*** Stored data ***

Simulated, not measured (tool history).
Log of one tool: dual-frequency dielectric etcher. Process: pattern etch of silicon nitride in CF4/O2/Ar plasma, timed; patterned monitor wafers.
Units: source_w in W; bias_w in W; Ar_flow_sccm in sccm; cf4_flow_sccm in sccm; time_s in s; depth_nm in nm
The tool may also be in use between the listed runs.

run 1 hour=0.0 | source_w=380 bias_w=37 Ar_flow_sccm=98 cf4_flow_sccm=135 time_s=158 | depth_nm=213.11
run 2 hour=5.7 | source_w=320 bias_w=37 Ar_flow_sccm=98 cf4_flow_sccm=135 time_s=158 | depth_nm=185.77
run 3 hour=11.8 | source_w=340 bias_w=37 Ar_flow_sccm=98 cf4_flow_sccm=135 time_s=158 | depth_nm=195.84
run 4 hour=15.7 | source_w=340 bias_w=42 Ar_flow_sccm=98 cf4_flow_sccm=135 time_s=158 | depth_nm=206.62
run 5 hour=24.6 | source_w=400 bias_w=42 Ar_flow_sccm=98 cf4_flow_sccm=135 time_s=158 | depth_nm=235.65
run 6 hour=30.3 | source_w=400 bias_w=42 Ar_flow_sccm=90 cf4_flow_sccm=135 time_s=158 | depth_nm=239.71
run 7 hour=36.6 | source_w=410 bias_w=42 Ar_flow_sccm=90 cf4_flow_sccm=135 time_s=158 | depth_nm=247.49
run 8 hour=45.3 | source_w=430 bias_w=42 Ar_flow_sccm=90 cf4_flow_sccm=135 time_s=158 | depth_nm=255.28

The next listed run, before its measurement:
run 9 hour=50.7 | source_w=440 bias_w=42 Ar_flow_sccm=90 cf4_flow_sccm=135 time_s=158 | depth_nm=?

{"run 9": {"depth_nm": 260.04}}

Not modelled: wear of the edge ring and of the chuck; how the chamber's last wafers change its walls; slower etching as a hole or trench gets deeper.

***

§ Action item:
Please reproduce the lines from the line with "run 3 hour=11.8" to the line with "run 5 hour=24.6", both ends included, exactly as they appear above.

§ Task output:
run 3 hour=11.8 | source_w=340 bias_w=37 Ar_flow_sccm=98 cf4_flow_sccm=135 time_s=158 | depth_nm=195.84
run 4 hour=15.7 | source_w=340 bias_w=42 Ar_flow_sccm=98 cf4_flow_sccm=135 time_s=158 | depth_nm=206.62
run 5 hour=24.6 | source_w=400 bias_w=42 Ar_flow_sccm=98 cf4_flow_sccm=135 time_s=158 | depth_nm=235.65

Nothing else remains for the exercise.